***** Available data *****

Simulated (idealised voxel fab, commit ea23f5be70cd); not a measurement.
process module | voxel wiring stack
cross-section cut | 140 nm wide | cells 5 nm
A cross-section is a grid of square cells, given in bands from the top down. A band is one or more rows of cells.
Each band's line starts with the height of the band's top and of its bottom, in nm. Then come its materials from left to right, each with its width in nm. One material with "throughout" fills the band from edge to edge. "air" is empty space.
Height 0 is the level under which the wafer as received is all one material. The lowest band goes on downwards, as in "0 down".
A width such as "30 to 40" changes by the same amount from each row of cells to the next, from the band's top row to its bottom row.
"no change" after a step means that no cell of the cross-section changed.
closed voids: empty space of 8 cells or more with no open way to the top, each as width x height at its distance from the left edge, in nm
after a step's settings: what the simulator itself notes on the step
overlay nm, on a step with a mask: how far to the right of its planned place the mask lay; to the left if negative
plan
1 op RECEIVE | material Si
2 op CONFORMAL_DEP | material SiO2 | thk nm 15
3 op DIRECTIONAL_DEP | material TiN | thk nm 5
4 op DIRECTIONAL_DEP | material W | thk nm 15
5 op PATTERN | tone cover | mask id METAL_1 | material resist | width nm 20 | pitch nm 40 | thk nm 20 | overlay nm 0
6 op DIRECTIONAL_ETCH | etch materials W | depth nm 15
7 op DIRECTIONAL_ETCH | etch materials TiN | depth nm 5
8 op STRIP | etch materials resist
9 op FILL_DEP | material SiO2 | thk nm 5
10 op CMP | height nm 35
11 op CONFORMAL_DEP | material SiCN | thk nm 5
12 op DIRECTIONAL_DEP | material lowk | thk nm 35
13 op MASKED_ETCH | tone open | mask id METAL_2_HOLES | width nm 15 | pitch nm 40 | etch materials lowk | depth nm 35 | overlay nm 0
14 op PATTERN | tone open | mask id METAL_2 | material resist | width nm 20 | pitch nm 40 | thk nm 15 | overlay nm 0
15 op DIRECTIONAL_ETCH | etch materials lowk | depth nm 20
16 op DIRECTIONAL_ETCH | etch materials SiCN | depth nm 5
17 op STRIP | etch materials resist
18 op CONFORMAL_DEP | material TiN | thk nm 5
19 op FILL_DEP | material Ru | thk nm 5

*****

# Requirement:
Please repeat word for word the lines above that run from the beginning through the line containing "12 op DIRECTIONAL_DEP", keeping both the first and that last line.

# Written solution:
Simulated (idealised voxel fab, commit ea23f5be70cd); not a measurement.
process module | voxel wiring stack
cross-section cut | 140 nm wide | cells 5 nm
A cross-section is a grid of square cells, given in bands from the top down. A band is one or more rows of cells.
Each band's line starts with the height of the band's top and of its bottom, in nm. Then come its materials from left to right, each with its width in nm. One material with "throughout" fills the band from edge to edge. "air" is empty space.
Height 0 is the level under which the wafer as received is all one material. The lowest band goes on downwards, as in "0 down".
A width such as "30 to 40" changes by the same amount from each row of cells to the next, from the band's top row to its bottom row.
"no change" after a step means that no cell of the cross-section changed.
closed voids: empty space of 8 cells or more with no open way to the top, each as width x height at its distance from the left edge, in nm
after a step's settings: what the simulator itself notes on the step
overlay nm, on a step with a mask: how far to the right of its planned place the mask lay; to the left if negative
plan
1 op RECEIVE | material Si
2 op CONFORMAL_DEP | material SiO2 | thk nm 15
3 op DIRECTIONAL_DEP | material TiN | thk nm 5
4 op DIRECTIONAL_DEP | material W | thk nm 15
5 op PATTERN | tone cover | mask id METAL_1 | material resist | width nm 20 | pitch nm 40 | thk nm 20 | overlay nm 0
6 op DIRECTIONAL_ETCH | etch materials W | depth nm 15
7 op DIRECTIONAL_ETCH | etch materials TiN | depth nm 5
8 op STRIP | etch materials resist
9 op FILL_DEP | material SiO2 | thk nm 5
10 op CMP | height nm 35
11 op CONFORMAL_DEP | material SiCN | thk nm 5
12 op DIRECTIONAL_DEP | material lowk | thk nm 35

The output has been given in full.